**Work instruction:** All lines from the opening of the data to the line containing "Which tool was" must be returned unchanged, and only those lines.

**Data supplied:**
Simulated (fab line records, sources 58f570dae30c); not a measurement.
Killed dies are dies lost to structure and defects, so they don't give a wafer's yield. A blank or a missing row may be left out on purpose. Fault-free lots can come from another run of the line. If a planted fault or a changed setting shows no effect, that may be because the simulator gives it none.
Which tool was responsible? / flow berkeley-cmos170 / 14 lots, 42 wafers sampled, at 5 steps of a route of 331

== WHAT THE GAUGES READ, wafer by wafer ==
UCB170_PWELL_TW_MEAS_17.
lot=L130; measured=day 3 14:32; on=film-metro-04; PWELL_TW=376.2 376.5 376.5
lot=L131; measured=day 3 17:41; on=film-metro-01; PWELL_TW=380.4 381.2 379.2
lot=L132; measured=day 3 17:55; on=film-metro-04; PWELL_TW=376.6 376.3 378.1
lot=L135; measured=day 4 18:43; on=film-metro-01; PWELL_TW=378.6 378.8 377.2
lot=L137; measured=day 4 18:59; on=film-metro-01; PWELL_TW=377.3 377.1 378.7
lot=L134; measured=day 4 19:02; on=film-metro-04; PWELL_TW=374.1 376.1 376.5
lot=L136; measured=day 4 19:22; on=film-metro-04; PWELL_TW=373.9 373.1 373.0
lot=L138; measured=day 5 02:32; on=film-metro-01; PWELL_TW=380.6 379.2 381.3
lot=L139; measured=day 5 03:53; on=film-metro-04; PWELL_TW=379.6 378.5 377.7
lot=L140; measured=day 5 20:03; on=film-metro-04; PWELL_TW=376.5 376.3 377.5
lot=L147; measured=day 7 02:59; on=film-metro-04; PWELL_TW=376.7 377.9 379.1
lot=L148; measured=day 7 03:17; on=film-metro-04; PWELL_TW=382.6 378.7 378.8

**Your response:**
Simulated (fab line records, sources 58f570dae30c); not a measurement.
Killed dies are dies lost to structure and defects, so they don't give a wafer's yield. A blank or a missing row may be left out on purpose. Fault-free lots can come from another run of the line. If a planted fault or a changed setting shows no effect, that may be because the simulator gives it none.
Which tool was responsible? / flow berkeley-cmos170 / 14 lots, 42 wafers sampled, at 5 steps of a route of 331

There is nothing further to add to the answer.